> [Requirement]:
Having read the entries, repeat all of them exactly.

━━ Supplied information
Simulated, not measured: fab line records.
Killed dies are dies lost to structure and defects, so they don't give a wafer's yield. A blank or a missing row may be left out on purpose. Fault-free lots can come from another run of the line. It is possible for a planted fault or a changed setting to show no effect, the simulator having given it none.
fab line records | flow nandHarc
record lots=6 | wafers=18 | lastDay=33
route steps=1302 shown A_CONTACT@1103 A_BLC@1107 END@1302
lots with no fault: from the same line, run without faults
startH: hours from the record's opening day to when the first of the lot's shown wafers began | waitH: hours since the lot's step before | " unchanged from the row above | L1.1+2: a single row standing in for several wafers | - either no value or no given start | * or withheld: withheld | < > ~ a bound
━━━━

> [Worked solution]:
Simulated, not measured: fab line records.
Killed dies are dies lost to structure and defects, so they don't give a wafer's yield. A blank or a missing row may be left out on purpose. Fault-free lots can come from another run of the line. It is possible for a planted fault or a changed setting to show no effect, the simulator having given it none.
fab line records | flow nandHarc
record lots=6 | wafers=18 | lastDay=33
route steps=1302 shown A_CONTACT@1103 A_BLC@1107 END@1302
lots with no fault: from the same line, run without faults
startH: hours from the record's opening day to when the first of the lot's shown wafers began | waitH: hours since the lot's step before | " unchanged from the row above | L1.1+2: a single row standing in for several wafers | - either no value or no given start | * or withheld: withheld | < > ~ a bound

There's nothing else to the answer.